_Brief:_ Begin at the first line below and copy each line exactly, ending with the line where "(+) after a" appears.

_Source data:_
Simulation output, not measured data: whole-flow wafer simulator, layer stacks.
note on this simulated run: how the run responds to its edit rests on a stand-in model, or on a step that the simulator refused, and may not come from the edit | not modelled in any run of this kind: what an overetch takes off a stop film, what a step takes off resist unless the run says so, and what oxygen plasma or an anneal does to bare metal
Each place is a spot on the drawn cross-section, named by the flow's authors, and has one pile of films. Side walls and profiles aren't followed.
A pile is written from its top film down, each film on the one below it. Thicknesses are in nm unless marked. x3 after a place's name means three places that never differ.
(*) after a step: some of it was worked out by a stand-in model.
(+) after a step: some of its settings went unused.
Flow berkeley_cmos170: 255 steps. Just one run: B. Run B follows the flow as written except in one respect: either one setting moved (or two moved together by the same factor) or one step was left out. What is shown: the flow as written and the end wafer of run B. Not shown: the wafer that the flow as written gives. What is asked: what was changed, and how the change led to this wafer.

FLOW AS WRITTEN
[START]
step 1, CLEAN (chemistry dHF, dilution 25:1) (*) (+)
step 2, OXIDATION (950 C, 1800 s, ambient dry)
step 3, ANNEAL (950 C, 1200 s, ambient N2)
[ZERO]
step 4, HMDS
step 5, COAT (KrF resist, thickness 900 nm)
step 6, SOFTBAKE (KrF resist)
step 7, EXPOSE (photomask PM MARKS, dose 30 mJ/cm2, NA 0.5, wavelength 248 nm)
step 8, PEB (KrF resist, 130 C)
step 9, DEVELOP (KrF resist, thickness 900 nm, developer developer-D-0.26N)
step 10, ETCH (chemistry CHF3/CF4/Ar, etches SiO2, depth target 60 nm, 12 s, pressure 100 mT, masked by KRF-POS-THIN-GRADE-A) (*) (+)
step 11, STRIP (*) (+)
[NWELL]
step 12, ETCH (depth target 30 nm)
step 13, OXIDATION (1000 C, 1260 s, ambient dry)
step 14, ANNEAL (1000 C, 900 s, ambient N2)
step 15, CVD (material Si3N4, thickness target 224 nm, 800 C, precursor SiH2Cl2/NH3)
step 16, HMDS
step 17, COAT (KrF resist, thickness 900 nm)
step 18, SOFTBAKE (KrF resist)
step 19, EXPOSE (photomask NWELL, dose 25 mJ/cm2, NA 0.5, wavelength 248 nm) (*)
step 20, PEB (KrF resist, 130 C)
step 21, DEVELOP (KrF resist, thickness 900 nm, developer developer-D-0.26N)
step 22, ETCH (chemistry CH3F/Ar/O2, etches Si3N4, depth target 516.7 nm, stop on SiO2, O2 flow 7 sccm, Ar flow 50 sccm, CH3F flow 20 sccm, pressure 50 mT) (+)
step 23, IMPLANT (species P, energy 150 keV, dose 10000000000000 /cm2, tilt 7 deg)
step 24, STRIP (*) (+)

_Worked solution:_
Simulation output, not measured data: whole-flow wafer simulator, layer stacks.
note on this simulated run: how the run responds to its edit rests on a stand-in model, or on a step that the simulator refused, and may not come from the edit | not modelled in any run of this kind: what an overetch takes off a stop film, what a step takes off resist unless the run says so, and what oxygen plasma or an anneal does to bare metal
Each place is a spot on the drawn cross-section, named by the flow's authors, and has one pile of films. Side walls and profiles aren't followed.
A pile is written from its top film down, each film on the one below it. Thicknesses are in nm unless marked. x3 after a place's name means three places that never differ.
(*) after a step: some of it was worked out by a stand-in model.
(+) after a step: some of its settings went unused.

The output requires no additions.